Supplied data section start

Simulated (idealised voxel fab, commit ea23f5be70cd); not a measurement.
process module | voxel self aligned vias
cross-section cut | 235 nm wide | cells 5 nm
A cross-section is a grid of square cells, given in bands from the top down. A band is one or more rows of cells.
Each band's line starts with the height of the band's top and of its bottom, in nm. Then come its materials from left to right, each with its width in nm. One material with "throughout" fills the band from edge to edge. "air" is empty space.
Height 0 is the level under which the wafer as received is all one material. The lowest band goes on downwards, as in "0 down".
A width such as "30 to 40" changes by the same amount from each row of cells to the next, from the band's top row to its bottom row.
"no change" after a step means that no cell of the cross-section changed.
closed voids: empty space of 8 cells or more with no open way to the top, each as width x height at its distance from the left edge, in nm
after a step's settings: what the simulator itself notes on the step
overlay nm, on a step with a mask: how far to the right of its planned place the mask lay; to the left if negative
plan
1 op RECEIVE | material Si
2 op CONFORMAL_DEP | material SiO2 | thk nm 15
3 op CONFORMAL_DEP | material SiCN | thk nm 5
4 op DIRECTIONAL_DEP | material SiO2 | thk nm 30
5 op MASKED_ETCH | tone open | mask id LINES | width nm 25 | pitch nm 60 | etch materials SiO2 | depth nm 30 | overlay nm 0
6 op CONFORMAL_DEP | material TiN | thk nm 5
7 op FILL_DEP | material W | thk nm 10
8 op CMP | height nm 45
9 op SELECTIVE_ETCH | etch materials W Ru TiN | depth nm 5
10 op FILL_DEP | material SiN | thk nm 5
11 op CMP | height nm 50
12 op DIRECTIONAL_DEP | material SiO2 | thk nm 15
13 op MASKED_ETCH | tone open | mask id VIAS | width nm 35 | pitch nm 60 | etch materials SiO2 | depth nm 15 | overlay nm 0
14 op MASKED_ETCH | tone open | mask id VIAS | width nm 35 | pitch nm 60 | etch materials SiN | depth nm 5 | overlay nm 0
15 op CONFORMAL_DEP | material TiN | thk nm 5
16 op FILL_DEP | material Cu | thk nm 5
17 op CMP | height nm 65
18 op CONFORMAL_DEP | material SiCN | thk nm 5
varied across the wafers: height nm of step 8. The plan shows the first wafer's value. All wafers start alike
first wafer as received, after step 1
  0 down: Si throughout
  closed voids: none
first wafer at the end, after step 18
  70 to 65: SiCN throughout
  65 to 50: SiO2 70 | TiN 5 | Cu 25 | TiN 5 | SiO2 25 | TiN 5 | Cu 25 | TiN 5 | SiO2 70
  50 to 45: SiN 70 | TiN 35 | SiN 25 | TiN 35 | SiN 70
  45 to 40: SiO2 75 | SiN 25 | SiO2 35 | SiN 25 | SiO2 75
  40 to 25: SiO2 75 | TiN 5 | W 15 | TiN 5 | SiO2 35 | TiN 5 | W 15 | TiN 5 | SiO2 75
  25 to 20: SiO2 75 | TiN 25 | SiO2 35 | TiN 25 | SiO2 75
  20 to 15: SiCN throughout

Supplied data section end

## Work task
In the data above, find the line that contains "18 op CONFORMAL_DEP", then reproduce exactly every line from the first line through that line.

## Task answer
Simulated (idealised voxel fab, commit ea23f5be70cd); not a measurement.
process module | voxel self aligned vias
cross-section cut | 235 nm wide | cells 5 nm
A cross-section is a grid of square cells, given in bands from the top down. A band is one or more rows of cells.
Each band's line starts with the height of the band's top and of its bottom, in nm. Then come its materials from left to right, each with its width in nm. One material with "throughout" fills the band from edge to edge. "air" is empty space.
Height 0 is the level under which the wafer as received is all one material. The lowest band goes on downwards, as in "0 down".
A width such as "30 to 40" changes by the same amount from each row of cells to the next, from the band's top row to its bottom row.
"no change" after a step means that no cell of the cross-section changed.
closed voids: empty space of 8 cells or more with no open way to the top, each as width x height at its distance from the left edge, in nm
after a step's settings: what the simulator itself notes on the step
overlay nm, on a step with a mask: how far to the right of its planned place the mask lay; to the left if negative
plan
1 op RECEIVE | material Si
2 op CONFORMAL_DEP | material SiO2 | thk nm 15
3 op CONFORMAL_DEP | material SiCN | thk nm 5
4 op DIRECTIONAL_DEP | material SiO2 | thk nm 30
5 op MASKED_ETCH | tone open | mask id LINES | width nm 25 | pitch nm 60 | etch materials SiO2 | depth nm 30 | overlay nm 0
6 op CONFORMAL_DEP | material TiN | thk nm 5
7 op FILL_DEP | material W | thk nm 10
8 op CMP | height nm 45
9 op SELECTIVE_ETCH | etch materials W Ru TiN | depth nm 5
10 op FILL_DEP | material SiN | thk nm 5
11 op CMP | height nm 50
12 op DIRECTIONAL_DEP | material SiO2 | thk nm 15
13 op MASKED_ETCH | tone open | mask id VIAS | width nm 35 | pitch nm 60 | etch materials SiO2 | depth nm 15 | overlay nm 0
14 op MASKED_ETCH | tone open | mask id VIAS | width nm 35 | pitch nm 60 | etch materials SiN | depth nm 5 | overlay nm 0
15 op CONFORMAL_DEP | material TiN | thk nm 5
16 op FILL_DEP | material Cu | thk nm 5
17 op CMP | height nm 65
18 op CONFORMAL_DEP | material SiCN | thk nm 5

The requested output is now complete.